### RECORDS SHOWN
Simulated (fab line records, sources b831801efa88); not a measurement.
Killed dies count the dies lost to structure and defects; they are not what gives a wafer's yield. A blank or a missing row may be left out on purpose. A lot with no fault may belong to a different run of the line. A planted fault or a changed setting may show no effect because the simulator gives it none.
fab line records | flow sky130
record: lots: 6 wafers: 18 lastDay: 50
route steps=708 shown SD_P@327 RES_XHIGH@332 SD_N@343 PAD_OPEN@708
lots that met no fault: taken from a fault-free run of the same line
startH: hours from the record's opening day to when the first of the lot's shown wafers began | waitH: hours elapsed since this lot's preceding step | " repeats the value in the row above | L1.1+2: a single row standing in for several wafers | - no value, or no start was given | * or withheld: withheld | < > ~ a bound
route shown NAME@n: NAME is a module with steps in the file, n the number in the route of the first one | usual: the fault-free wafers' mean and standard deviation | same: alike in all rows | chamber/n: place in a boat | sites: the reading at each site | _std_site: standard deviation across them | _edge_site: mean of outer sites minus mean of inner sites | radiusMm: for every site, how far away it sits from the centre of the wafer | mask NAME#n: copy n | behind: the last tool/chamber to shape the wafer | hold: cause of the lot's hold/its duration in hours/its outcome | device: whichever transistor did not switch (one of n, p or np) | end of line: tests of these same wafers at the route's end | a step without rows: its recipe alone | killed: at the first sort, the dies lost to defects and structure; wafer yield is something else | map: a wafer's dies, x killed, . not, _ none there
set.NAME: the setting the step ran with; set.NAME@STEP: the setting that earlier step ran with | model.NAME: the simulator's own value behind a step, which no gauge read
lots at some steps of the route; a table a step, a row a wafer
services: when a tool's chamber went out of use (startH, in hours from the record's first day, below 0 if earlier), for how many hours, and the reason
######

# WORK REQUEST
Every record above is to be transcribed exactly as written.

# YOUR RESPONSE
Simulated (fab line records, sources b831801efa88); not a measurement.
Killed dies count the dies lost to structure and defects; they are not what gives a wafer's yield. A blank or a missing row may be left out on purpose. A lot with no fault may belong to a different run of the line. A planted fault or a changed setting may show no effect because the simulator gives it none.
fab line records | flow sky130
record: lots: 6 wafers: 18 lastDay: 50
route steps=708 shown SD_P@327 RES_XHIGH@332 SD_N@343 PAD_OPEN@708
lots that met no fault: taken from a fault-free run of the same line
startH: hours from the record's opening day to when the first of the lot's shown wafers began | waitH: hours elapsed since this lot's preceding step | " repeats the value in the row above | L1.1+2: a single row standing in for several wafers | - no value, or no start was given | * or withheld: withheld | < > ~ a bound
route shown NAME@n: NAME is a module with steps in the file, n the number in the route of the first one | usual: the fault-free wafers' mean and standard deviation | same: alike in all rows | chamber/n: place in a boat | sites: the reading at each site | _std_site: standard deviation across them | _edge_site: mean of outer sites minus mean of inner sites | radiusMm: for every site, how far away it sits from the centre of the wafer | mask NAME#n: copy n | behind: the last tool/chamber to shape the wafer | hold: cause of the lot's hold/its duration in hours/its outcome | device: whichever transistor did not switch (one of n, p or np) | end of line: tests of these same wafers at the route's end | a step without rows: its recipe alone | killed: at the first sort, the dies lost to defects and structure; wafer yield is something else | map: a wafer's dies, x killed, . not, _ none there
set.NAME: the setting the step ran with; set.NAME@STEP: the setting that earlier step ran with | model.NAME: the simulator's own value behind a step, which no gauge read
lots at some steps of the route; a table a step, a row a wafer
services: when a tool's chamber went out of use (startH, in hours from the record's first day, below 0 if earlier), for how many hours, and the reason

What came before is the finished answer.